Segment Open
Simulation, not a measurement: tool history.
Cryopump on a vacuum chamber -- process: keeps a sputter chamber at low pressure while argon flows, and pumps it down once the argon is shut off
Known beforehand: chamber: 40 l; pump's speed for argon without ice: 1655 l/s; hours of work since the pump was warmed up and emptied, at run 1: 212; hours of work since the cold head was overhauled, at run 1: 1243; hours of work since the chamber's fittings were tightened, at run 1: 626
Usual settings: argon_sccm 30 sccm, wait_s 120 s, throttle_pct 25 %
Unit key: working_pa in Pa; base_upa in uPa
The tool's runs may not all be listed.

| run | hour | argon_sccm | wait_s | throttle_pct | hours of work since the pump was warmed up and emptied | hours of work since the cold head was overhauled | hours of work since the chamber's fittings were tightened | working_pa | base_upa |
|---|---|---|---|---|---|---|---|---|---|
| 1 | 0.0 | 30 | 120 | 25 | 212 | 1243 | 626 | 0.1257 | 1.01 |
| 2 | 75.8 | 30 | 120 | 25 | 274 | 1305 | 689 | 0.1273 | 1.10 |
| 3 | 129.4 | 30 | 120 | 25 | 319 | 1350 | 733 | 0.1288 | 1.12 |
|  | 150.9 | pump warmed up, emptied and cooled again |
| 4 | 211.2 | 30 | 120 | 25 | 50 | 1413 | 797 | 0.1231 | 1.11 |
Segment Closed

* [Work item] From the records above, give again exactly the lines running from the line with "Cryopump on a" to the line with "Usual settings: argon_sccm", inclusive.

* [Written response]
Cryopump on a vacuum chamber -- process: keeps a sputter chamber at low pressure while argon flows, and pumps it down once the argon is shut off
Known beforehand: chamber: 40 l; pump's speed for argon without ice: 1655 l/s; hours of work since the pump was warmed up and emptied, at run 1: 212; hours of work since the cold head was overhauled, at run 1: 1243; hours of work since the chamber's fittings were tightened, at run 1: 626
Usual settings: argon_sccm 30 sccm, wait_s 120 s, throttle_pct 25 %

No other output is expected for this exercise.